[Record excerpts]
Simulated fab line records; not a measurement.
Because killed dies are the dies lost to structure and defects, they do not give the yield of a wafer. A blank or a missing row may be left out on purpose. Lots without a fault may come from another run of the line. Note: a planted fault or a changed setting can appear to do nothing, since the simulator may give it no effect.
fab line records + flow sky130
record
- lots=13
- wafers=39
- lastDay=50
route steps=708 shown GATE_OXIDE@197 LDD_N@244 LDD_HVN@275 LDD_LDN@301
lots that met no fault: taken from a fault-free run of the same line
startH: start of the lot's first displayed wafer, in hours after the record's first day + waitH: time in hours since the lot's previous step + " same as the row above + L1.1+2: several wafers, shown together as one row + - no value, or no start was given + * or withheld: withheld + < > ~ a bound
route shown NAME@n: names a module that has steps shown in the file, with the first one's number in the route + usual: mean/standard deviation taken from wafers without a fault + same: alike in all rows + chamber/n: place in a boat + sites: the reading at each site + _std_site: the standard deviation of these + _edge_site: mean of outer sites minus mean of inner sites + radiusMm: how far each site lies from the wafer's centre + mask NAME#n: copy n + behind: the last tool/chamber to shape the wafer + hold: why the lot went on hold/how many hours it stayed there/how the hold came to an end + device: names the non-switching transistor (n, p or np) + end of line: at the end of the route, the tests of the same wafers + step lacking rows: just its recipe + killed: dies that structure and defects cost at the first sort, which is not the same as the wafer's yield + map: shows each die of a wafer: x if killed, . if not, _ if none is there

[Work request] Word for word, set down all the lines above.

[Written reply]
Simulated fab line records; not a measurement.
Because killed dies are the dies lost to structure and defects, they do not give the yield of a wafer. A blank or a missing row may be left out on purpose. Lots without a fault may come from another run of the line. Note: a planted fault or a changed setting can appear to do nothing, since the simulator may give it no effect.
fab line records + flow sky130
record
- lots=13
- wafers=39
- lastDay=50
route steps=708 shown GATE_OXIDE@197 LDD_N@244 LDD_HVN@275 LDD_LDN@301
lots that met no fault: taken from a fault-free run of the same line
startH: start of the lot's first displayed wafer, in hours after the record's first day + waitH: time in hours since the lot's previous step + " same as the row above + L1.1+2: several wafers, shown together as one row + - no value, or no start was given + * or withheld: withheld + < > ~ a bound
route shown NAME@n: names a module that has steps shown in the file, with the first one's number in the route + usual: mean/standard deviation taken from wafers without a fault + same: alike in all rows + chamber/n: place in a boat + sites: the reading at each site + _std_site: the standard deviation of these + _edge_site: mean of outer sites minus mean of inner sites + radiusMm: how far each site lies from the wafer's centre + mask NAME#n: copy n + behind: the last tool/chamber to shape the wafer + hold: why the lot went on hold/how many hours it stayed there/how the hold came to an end + device: names the non-switching transistor (n, p or np) + end of line: at the end of the route, the tests of the same wafers + step lacking rows: just its recipe + killed: dies that structure and defects cost at the first sort, which is not the same as the wafer's yield + map: shows each die of a wafer: x if killed, . if not, _ if none is there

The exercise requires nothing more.